---*---
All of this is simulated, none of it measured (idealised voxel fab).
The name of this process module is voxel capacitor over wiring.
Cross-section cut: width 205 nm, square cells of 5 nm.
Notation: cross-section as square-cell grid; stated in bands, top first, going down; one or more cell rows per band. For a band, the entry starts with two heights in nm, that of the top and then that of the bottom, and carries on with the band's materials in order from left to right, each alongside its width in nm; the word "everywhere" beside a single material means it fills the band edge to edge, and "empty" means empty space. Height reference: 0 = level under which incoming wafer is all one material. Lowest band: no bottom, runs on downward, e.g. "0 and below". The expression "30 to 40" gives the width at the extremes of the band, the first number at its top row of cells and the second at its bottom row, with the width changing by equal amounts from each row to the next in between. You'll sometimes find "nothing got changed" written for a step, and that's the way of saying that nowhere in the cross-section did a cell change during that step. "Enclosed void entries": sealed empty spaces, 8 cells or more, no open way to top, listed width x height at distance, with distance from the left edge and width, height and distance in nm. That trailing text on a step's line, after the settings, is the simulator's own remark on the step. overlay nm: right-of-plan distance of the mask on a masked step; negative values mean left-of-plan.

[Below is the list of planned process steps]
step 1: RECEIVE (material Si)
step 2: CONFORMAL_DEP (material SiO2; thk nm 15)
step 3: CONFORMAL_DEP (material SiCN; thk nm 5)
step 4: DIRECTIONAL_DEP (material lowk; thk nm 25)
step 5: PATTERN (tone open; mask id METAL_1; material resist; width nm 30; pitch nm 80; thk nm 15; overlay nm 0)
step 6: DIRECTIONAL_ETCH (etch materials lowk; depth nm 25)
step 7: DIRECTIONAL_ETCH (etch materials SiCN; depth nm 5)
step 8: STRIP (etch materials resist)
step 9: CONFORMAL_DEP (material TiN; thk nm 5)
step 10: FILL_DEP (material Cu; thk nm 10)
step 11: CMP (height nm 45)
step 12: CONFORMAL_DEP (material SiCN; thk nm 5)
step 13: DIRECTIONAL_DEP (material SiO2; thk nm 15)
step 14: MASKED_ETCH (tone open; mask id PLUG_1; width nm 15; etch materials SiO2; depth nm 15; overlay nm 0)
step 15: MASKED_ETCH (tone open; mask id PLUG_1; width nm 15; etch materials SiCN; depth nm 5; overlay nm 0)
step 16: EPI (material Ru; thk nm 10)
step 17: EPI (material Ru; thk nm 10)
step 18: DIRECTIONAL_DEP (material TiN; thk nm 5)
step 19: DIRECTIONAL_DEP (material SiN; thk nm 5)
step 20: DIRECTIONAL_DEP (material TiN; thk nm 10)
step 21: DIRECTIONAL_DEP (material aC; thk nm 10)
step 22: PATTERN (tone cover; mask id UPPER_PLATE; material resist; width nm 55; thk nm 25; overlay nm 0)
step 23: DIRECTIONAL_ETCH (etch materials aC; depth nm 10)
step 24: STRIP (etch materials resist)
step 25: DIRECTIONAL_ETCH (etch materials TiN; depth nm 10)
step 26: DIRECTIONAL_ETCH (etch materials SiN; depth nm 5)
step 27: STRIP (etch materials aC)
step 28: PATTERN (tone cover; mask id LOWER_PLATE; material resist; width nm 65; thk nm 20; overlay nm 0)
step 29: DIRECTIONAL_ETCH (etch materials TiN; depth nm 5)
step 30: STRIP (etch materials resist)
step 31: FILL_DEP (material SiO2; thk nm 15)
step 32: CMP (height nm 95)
---*---

- _ASSIGNED TASK_: Your job is to print exactly the lines that run from the top of the entries through the line with "Cross-section cut: width", and no others.

- _YOUR RESPONSE_:
All of this is simulated, none of it measured (idealised voxel fab).
The name of this process module is voxel capacitor over wiring.
Cross-section cut: width 205 nm, square cells of 5 nm.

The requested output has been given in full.